»»

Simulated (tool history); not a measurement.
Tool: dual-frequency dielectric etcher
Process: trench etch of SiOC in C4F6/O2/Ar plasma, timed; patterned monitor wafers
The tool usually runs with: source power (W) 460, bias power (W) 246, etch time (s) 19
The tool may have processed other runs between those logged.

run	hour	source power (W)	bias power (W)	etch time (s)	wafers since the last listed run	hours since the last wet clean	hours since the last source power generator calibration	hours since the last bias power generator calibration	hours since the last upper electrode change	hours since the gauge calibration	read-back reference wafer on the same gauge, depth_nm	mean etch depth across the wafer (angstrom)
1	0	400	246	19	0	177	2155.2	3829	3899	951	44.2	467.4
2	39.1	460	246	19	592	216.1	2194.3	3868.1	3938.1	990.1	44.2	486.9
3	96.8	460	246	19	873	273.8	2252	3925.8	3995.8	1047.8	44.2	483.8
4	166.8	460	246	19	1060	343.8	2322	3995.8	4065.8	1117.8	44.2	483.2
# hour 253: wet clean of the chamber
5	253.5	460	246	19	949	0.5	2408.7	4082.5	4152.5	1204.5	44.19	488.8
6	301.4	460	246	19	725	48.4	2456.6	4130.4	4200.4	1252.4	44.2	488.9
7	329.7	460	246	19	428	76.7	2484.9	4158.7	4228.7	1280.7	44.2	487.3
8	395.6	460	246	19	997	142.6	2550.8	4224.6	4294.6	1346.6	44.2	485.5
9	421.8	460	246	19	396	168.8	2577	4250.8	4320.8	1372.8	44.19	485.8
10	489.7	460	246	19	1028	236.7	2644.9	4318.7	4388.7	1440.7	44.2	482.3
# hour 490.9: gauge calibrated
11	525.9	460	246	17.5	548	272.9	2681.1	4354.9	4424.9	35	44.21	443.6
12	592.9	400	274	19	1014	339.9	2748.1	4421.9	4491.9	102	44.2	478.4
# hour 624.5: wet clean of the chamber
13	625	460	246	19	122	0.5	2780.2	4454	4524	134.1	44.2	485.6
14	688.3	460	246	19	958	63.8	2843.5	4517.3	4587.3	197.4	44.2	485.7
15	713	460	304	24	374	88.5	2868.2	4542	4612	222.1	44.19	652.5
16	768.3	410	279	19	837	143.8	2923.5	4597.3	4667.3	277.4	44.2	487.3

««

● **Requirement**: When the line containing "The tool may" is reached, include it and stop. Until then, output each line of the entries exactly as given, starting from the first.

● **Task response**:
Simulated (tool history); not a measurement.
Tool: dual-frequency dielectric etcher
Process: trench etch of SiOC in C4F6/O2/Ar plasma, timed; patterned monitor wafers
The tool usually runs with: source power (W) 460, bias power (W) 246, etch time (s) 19
The tool may have processed other runs between those logged.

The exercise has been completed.